****
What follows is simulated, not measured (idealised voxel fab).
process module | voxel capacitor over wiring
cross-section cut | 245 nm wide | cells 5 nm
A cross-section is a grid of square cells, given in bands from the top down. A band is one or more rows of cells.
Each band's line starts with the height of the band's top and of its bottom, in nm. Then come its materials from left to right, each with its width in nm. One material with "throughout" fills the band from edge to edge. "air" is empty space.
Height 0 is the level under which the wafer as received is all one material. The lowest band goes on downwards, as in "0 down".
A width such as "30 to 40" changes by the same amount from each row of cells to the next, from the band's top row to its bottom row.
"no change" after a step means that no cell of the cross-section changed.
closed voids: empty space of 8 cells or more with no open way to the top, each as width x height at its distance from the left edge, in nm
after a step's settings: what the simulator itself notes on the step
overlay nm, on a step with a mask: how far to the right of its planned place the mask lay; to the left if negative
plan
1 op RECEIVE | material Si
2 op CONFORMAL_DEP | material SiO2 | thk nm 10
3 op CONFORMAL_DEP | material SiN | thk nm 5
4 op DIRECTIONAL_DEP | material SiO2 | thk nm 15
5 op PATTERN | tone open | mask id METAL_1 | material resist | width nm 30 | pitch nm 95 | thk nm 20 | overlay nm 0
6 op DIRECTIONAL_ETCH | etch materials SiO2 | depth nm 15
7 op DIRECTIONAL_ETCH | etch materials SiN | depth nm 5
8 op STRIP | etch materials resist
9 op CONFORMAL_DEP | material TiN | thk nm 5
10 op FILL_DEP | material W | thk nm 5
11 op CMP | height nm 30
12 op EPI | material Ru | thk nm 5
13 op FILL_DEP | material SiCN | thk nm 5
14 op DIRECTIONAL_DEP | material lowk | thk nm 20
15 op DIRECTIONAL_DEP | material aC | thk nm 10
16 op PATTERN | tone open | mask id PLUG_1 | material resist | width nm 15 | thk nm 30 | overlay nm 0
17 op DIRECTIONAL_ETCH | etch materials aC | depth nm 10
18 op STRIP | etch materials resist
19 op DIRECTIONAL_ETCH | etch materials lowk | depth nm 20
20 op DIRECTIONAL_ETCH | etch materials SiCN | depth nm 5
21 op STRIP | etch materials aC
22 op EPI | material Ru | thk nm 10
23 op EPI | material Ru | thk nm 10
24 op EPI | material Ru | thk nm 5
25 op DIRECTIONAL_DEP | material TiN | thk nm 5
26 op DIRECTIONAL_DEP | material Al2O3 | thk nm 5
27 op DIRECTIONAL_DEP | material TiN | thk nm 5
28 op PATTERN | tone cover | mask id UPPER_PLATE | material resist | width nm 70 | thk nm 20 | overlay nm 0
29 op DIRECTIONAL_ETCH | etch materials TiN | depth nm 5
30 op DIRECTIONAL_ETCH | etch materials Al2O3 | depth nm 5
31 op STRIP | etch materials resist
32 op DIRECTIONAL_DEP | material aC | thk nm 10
****

▸ **Required action**:
Reproduce every line of the entries above, unchanged, from the very first one down to and including the line containing "after a step's".

▸ **Result**:
What follows is simulated, not measured (idealised voxel fab).
process module | voxel capacitor over wiring
cross-section cut | 245 nm wide | cells 5 nm
A cross-section is a grid of square cells, given in bands from the top down. A band is one or more rows of cells.
Each band's line starts with the height of the band's top and of its bottom, in nm. Then come its materials from left to right, each with its width in nm. One material with "throughout" fills the band from edge to edge. "air" is empty space.
Height 0 is the level under which the wafer as received is all one material. The lowest band goes on downwards, as in "0 down".
A width such as "30 to 40" changes by the same amount from each row of cells to the next, from the band's top row to its bottom row.
"no change" after a step means that no cell of the cross-section changed.
closed voids: empty space of 8 cells or more with no open way to the top, each as width x height at its distance from the left edge, in nm
after a step's settings: what the simulator itself notes on the step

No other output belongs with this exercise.